- Opening Delimiter -

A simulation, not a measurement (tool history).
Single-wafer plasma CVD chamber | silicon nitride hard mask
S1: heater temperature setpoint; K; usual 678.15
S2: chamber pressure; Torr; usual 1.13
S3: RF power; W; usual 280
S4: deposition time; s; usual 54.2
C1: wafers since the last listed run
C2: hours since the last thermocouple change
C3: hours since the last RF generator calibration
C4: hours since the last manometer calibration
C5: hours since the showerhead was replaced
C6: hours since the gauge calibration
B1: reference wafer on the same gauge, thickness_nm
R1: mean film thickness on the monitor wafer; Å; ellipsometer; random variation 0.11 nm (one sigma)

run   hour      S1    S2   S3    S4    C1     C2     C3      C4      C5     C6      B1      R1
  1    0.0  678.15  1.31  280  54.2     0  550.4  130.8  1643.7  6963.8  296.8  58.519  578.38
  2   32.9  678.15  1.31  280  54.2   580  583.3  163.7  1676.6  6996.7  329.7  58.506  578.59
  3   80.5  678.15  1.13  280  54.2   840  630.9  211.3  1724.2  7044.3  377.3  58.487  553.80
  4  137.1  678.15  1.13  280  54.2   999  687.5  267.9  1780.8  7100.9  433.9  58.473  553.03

- Closing Delimiter -

(TASK ITEM): The expected response is the entire listing, repeated word for word.

(YOUR RESPONSE):
A simulation, not a measurement (tool history).
Single-wafer plasma CVD chamber | silicon nitride hard mask
S1: heater temperature setpoint; K; usual 678.15
S2: chamber pressure; Torr; usual 1.13
S3: RF power; W; usual 280
S4: deposition time; s; usual 54.2
C1: wafers since the last listed run
C2: hours since the last thermocouple change
C3: hours since the last RF generator calibration
C4: hours since the last manometer calibration
C5: hours since the showerhead was replaced
C6: hours since the gauge calibration
B1: reference wafer on the same gauge, thickness_nm
R1: mean film thickness on the monitor wafer; Å; ellipsometer; random variation 0.11 nm (one sigma)

run   hour      S1    S2   S3    S4    C1     C2     C3      C4      C5     C6      B1      R1
  1    0.0  678.15  1.31  280  54.2     0  550.4  130.8  1643.7  6963.8  296.8  58.519  578.38
  2   32.9  678.15  1.31  280  54.2   580  583.3  163.7  1676.6  6996.7  329.7  58.506  578.59
  3   80.5  678.15  1.13  280  54.2   840  630.9  211.3  1724.2  7044.3  377.3  58.487  553.80
  4  137.1  678.15  1.13  280  54.2   999  687.5  267.9  1780.8  7100.9  433.9  58.473  553.03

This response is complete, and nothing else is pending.